Work instruction: Copy exactly, please, each line of the data below until the line that contains "time_s: deposition time; s" has been copied, beginning at the top.

===== Dataset excerpts =====

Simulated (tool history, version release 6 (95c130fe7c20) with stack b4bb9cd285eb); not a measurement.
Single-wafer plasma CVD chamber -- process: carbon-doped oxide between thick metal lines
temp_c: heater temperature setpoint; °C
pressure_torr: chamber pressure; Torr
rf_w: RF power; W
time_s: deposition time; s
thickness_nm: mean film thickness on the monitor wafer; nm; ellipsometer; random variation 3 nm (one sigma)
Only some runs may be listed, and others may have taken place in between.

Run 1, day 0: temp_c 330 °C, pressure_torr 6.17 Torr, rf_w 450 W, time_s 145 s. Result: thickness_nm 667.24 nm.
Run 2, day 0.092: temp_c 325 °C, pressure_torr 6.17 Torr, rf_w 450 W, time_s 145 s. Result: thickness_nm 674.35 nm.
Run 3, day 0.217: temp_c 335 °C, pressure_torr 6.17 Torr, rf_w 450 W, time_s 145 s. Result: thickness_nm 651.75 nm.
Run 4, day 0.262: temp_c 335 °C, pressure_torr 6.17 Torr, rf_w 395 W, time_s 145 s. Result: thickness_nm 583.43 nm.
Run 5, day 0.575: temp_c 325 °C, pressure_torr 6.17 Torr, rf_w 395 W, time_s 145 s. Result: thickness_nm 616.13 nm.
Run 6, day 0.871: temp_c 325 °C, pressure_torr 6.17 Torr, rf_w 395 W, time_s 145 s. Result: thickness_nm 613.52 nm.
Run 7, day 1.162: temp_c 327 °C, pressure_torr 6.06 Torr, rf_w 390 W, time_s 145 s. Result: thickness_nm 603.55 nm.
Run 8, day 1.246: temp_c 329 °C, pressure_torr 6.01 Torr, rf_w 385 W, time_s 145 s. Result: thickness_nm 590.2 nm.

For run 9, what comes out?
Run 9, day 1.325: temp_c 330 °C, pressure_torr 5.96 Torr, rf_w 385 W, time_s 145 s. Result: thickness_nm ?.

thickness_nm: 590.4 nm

=====

Exercise response:
Simulated (tool history, version release 6 (95c130fe7c20) with stack b4bb9cd285eb); not a measurement.
Single-wafer plasma CVD chamber -- process: carbon-doped oxide between thick metal lines
temp_c: heater temperature setpoint; °C
pressure_torr: chamber pressure; Torr
rf_w: RF power; W
time_s: deposition time; s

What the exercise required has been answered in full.